---+---

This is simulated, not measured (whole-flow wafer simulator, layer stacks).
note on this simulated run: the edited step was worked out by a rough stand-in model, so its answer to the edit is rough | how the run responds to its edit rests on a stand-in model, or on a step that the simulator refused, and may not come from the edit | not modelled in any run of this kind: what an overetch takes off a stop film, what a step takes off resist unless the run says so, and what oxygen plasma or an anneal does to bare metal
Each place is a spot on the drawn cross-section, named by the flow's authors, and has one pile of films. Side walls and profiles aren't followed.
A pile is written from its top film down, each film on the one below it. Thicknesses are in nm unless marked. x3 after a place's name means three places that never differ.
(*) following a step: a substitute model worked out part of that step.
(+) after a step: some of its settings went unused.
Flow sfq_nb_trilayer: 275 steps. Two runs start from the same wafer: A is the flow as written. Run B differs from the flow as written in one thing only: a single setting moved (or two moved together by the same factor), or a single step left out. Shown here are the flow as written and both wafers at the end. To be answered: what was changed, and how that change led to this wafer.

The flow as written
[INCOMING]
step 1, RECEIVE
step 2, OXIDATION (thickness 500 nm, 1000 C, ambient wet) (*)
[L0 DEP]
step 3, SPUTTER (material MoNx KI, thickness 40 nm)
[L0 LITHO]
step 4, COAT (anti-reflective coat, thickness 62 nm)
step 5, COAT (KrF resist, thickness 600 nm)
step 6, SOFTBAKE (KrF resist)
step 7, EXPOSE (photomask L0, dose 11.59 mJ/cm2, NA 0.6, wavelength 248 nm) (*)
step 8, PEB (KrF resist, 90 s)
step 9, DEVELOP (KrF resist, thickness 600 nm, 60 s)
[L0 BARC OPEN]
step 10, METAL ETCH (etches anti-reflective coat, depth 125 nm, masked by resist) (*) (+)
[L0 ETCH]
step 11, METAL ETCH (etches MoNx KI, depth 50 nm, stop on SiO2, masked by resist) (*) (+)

---+---

## Requirement
The lines needed are the ones from the first line of the entries through the line that contains "(+) after a", given again without any change.

## Written response
This is simulated, not measured (whole-flow wafer simulator, layer stacks).
note on this simulated run: the edited step was worked out by a rough stand-in model, so its answer to the edit is rough | how the run responds to its edit rests on a stand-in model, or on a step that the simulator refused, and may not come from the edit | not modelled in any run of this kind: what an overetch takes off a stop film, what a step takes off resist unless the run says so, and what oxygen plasma or an anneal does to bare metal
Each place is a spot on the drawn cross-section, named by the flow's authors, and has one pile of films. Side walls and profiles aren't followed.
A pile is written from its top film down, each film on the one below it. Thicknesses are in nm unless marked. x3 after a place's name means three places that never differ.
(*) following a step: a substitute model worked out part of that step.
(+) after a step: some of its settings went unused.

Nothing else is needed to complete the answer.